(SUPPLIED DATA)
----------
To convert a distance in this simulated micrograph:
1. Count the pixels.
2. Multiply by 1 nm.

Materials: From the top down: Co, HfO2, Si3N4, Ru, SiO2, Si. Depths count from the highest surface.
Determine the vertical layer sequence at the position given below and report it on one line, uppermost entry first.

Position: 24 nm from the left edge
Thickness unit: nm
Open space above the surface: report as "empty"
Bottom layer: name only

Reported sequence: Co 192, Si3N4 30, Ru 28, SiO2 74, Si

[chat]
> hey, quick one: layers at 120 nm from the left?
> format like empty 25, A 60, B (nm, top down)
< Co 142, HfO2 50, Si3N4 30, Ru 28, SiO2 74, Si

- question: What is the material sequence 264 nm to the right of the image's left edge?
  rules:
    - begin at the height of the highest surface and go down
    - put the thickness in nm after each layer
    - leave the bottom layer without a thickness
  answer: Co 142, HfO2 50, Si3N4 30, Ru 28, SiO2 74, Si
----------

(REQUIRED ACTION) The lines above starting at the one that contains "Materials: From the" and ending at the one that contains "- put the thickness" must be transcribed exactly, and no other lines may appear.

(TASK OUTPUT)
Materials: From the top down: Co, HfO2, Si3N4, Ru, SiO2, Si. Depths count from the highest surface.
Determine the vertical layer sequence at the position given below and report it on one line, uppermost entry first.

Position: 24 nm from the left edge
Thickness unit: nm
Open space above the surface: report as "empty"
Bottom layer: name only

Reported sequence: Co 192, Si3N4 30, Ru 28, SiO2 74, Si

[chat]
> hey, quick one: layers at 120 nm from the left?
> format like empty 25, A 60, B (nm, top down)
< Co 142, HfO2 50, Si3N4 30, Ru 28, SiO2 74, Si

- question: What is the material sequence 264 nm to the right of the image's left edge?
  rules:
    - begin at the height of the highest surface and go down
    - put the thickness in nm after each layer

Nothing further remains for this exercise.